Work task
Only the lines below between the ones containing "Standard recipe for" and "run,hour,deposition temperature (K),deposition", inclusive, are to be reproduced, each exactly as it stands.

Provided records
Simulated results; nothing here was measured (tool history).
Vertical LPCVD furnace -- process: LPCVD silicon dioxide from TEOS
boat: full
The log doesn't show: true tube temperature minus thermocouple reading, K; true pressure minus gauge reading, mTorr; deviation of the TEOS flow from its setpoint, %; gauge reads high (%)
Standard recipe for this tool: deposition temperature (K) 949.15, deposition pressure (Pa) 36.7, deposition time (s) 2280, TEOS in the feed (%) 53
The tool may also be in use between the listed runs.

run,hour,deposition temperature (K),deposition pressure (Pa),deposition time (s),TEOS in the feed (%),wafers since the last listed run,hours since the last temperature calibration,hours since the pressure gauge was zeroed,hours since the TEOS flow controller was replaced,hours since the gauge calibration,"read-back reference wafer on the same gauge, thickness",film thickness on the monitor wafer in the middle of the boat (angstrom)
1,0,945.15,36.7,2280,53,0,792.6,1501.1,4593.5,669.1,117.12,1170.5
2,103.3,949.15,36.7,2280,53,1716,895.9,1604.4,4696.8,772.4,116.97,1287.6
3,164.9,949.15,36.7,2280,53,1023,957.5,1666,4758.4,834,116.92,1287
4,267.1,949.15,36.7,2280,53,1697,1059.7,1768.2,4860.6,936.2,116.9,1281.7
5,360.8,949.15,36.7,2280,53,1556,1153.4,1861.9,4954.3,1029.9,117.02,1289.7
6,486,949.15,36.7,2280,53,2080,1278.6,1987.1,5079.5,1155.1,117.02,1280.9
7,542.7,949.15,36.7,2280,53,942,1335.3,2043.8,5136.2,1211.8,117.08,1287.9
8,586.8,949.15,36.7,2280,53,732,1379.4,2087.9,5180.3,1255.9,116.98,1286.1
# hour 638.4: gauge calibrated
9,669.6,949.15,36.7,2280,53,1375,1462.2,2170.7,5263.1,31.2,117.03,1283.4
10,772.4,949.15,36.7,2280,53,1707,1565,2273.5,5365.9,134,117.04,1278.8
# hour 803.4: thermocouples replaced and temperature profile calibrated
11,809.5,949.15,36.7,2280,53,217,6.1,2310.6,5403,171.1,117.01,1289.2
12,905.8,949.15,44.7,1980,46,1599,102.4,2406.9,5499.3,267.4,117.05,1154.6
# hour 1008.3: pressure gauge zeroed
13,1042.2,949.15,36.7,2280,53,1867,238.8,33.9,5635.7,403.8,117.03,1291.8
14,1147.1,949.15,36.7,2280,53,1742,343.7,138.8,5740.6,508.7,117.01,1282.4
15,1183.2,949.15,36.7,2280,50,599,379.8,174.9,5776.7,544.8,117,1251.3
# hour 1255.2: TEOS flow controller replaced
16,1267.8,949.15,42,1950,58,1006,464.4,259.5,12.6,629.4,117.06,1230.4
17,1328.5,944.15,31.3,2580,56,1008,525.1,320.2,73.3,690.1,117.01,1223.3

Task output
Standard recipe for this tool: deposition temperature (K) 949.15, deposition pressure (Pa) 36.7, deposition time (s) 2280, TEOS in the feed (%) 53
The tool may also be in use between the listed runs.

run,hour,deposition temperature (K),deposition pressure (Pa),deposition time (s),TEOS in the feed (%),wafers since the last listed run,hours since the last temperature calibration,hours since the pressure gauge was zeroed,hours since the TEOS flow controller was replaced,hours since the gauge calibration,"read-back reference wafer on the same gauge, thickness",film thickness on the monitor wafer in the middle of the boat (angstrom)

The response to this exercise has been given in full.